• **Listed entries**
= = = = = = =
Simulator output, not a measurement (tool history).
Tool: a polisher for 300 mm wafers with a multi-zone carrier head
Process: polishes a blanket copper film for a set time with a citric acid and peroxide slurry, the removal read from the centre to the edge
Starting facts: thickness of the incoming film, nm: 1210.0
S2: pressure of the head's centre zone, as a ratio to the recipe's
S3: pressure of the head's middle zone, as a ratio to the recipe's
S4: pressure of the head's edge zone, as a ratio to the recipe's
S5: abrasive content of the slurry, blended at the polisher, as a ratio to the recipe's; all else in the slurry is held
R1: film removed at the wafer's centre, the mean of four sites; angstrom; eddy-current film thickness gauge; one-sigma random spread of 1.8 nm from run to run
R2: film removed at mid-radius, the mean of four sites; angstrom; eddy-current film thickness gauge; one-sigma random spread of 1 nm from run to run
= = = = = = =

• **Work item**
The only acceptable answer is the full set of entries, repeated exactly.

• **Worked solution**
Simulator output, not a measurement (tool history).
Tool: a polisher for 300 mm wafers with a multi-zone carrier head
Process: polishes a blanket copper film for a set time with a citric acid and peroxide slurry, the removal read from the centre to the edge
Starting facts: thickness of the incoming film, nm: 1210.0
S2: pressure of the head's centre zone, as a ratio to the recipe's
S3: pressure of the head's middle zone, as a ratio to the recipe's
S4: pressure of the head's edge zone, as a ratio to the recipe's
S5: abrasive content of the slurry, blended at the polisher, as a ratio to the recipe's; all else in the slurry is held
R1: film removed at the wafer's centre, the mean of four sites; angstrom; eddy-current film thickness gauge; one-sigma random spread of 1.8 nm from run to run
R2: film removed at mid-radius, the mean of four sites; angstrom; eddy-current film thickness gauge; one-sigma random spread of 1 nm from run to run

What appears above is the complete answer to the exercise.